-------

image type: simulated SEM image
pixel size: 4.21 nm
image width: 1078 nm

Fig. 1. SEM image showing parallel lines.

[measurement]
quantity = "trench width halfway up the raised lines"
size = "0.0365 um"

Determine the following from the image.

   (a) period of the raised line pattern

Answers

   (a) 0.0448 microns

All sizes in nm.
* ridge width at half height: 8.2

-------

**Work order**
Within the material above, output exactly the lines from the one with "(a) period of the raised line pattern" through the one with "All sizes in nm.", end lines included, and nothing besides.

**Task result**
   (a) period of the raised line pattern

Answers

   (a) 0.0448 microns

All sizes in nm.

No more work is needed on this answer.